*ACTION ITEM*.
Start at the top and transcribe every record through the final line exactly.

*RAW DATA*.
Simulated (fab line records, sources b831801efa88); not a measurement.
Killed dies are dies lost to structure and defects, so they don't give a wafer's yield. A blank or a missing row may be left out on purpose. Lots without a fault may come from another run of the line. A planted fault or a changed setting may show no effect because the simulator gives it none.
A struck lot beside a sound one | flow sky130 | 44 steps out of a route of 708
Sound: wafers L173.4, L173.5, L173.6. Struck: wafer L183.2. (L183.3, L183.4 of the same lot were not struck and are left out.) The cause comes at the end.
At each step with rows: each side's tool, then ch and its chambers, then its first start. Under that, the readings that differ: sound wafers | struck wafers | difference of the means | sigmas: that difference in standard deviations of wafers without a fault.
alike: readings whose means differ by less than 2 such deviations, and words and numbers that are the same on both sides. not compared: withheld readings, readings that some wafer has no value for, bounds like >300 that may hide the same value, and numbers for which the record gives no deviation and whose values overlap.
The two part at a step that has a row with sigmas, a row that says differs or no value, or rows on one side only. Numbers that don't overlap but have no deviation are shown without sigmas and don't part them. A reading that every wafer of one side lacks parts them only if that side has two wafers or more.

*RESPONSE AREA*.
Simulated (fab line records, sources b831801efa88); not a measurement.
Killed dies are dies lost to structure and defects, so they don't give a wafer's yield. A blank or a missing row may be left out on purpose. Lots without a fault may come from another run of the line. A planted fault or a changed setting may show no effect because the simulator gives it none.
A struck lot beside a sound one | flow sky130 | 44 steps out of a route of 708
Sound: wafers L173.4, L173.5, L173.6. Struck: wafer L183.2. (L183.3, L183.4 of the same lot were not struck and are left out.) The cause comes at the end.
At each step with rows: each side's tool, then ch and its chambers, then its first start. Under that, the readings that differ: sound wafers | struck wafers | difference of the means | sigmas: that difference in standard deviations of wafers without a fault.
alike: readings whose means differ by less than 2 such deviations, and words and numbers that are the same on both sides. not compared: withheld readings, readings that some wafer has no value for, bounds like >300 that may hide the same value, and numbers for which the record gives no deviation and whose values overlap.
The two part at a step that has a row with sigmas, a row that says differs or no value, or rows on one side only. Numbers that don't overlap but have no deviation are shown without sigmas and don't part them. A reading that every wafer of one side lacks parts them only if that side has two wafers or more.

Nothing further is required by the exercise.